EXERCISE: From the line with "Killed dies count" through the line with "start_h: hours from", repeat the entries verbatim, both end lines included, and add nothing.

SUPPLIED INFORMATION:
******
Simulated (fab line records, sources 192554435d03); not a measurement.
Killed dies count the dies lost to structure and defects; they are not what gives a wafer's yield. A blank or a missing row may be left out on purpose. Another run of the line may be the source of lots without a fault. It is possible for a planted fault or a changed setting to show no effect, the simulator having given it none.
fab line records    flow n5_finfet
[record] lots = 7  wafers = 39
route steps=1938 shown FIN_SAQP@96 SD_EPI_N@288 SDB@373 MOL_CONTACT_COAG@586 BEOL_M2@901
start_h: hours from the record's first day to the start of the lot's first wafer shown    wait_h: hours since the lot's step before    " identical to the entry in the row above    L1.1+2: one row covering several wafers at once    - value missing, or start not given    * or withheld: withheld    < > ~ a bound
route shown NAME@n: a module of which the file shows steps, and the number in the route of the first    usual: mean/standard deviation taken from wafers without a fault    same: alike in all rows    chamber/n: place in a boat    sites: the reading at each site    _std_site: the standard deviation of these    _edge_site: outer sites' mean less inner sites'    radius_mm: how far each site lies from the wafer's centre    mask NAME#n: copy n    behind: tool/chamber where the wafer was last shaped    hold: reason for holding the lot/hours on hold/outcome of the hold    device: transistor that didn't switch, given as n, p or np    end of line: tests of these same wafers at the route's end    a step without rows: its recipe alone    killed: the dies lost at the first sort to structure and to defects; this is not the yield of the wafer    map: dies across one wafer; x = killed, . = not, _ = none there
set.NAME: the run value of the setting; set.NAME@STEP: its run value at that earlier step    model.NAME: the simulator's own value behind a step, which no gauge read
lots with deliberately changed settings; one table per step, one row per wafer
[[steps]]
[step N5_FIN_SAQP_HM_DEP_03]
******

TASK ANSWER:
Killed dies count the dies lost to structure and defects; they are not what gives a wafer's yield. A blank or a missing row may be left out on purpose. Another run of the line may be the source of lots without a fault. It is possible for a planted fault or a changed setting to show no effect, the simulator having given it none.
fab line records    flow n5_finfet
[record] lots = 7  wafers = 39
route steps=1938 shown FIN_SAQP@96 SD_EPI_N@288 SDB@373 MOL_CONTACT_COAG@586 BEOL_M2@901
start_h: hours from the record's first day to the start of the lot's first wafer shown    wait_h: hours since the lot's step before    " identical to the entry in the row above    L1.1+2: one row covering several wafers at once    - value missing, or start not given    * or withheld: withheld    < > ~ a bound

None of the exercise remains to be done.